* Exercise *
Replicate the data exactly, every line included.

* Entries shown *
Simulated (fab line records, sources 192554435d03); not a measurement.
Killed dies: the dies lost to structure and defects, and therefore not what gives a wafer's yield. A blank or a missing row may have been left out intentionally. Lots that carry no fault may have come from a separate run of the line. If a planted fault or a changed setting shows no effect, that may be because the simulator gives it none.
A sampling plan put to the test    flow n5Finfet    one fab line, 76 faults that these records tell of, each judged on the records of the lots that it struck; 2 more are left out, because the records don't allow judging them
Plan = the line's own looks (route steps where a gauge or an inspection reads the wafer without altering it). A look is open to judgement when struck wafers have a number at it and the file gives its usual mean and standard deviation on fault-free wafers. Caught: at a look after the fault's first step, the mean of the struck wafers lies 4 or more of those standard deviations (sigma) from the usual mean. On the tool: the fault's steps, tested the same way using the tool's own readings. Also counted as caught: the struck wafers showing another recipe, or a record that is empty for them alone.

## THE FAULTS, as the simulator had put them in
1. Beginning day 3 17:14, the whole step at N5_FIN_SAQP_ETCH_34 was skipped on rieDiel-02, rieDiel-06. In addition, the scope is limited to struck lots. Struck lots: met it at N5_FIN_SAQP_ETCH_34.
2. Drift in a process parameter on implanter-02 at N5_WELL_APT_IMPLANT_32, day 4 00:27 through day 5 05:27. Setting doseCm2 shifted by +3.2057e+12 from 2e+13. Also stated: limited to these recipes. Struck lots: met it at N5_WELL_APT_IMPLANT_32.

* Solution *
Simulated (fab line records, sources 192554435d03); not a measurement.
Killed dies: the dies lost to structure and defects, and therefore not what gives a wafer's yield. A blank or a missing row may have been left out intentionally. Lots that carry no fault may have come from a separate run of the line. If a planted fault or a changed setting shows no effect, that may be because the simulator gives it none.
A sampling plan put to the test    flow n5Finfet    one fab line, 76 faults that these records tell of, each judged on the records of the lots that it struck; 2 more are left out, because the records don't allow judging them
Plan = the line's own looks (route steps where a gauge or an inspection reads the wafer without altering it). A look is open to judgement when struck wafers have a number at it and the file gives its usual mean and standard deviation on fault-free wafers. Caught: at a look after the fault's first step, the mean of the struck wafers lies 4 or more of those standard deviations (sigma) from the usual mean. On the tool: the fault's steps, tested the same way using the tool's own readings. Also counted as caught: the struck wafers showing another recipe, or a record that is empty for them alone.

## THE FAULTS, as the simulator had put them in
1. Beginning day 3 17:14, the whole step at N5_FIN_SAQP_ETCH_34 was skipped on rieDiel-02, rieDiel-06. In addition, the scope is limited to struck lots. Struck lots: met it at N5_FIN_SAQP_ETCH_34.
2. Drift in a process parameter on implanter-02 at N5_WELL_APT_IMPLANT_32, day 4 00:27 through day 5 05:27. Setting doseCm2 shifted by +3.2057e+12 from 2e+13. Also stated: limited to these recipes. Struck lots: met it at N5_WELL_APT_IMPLANT_32.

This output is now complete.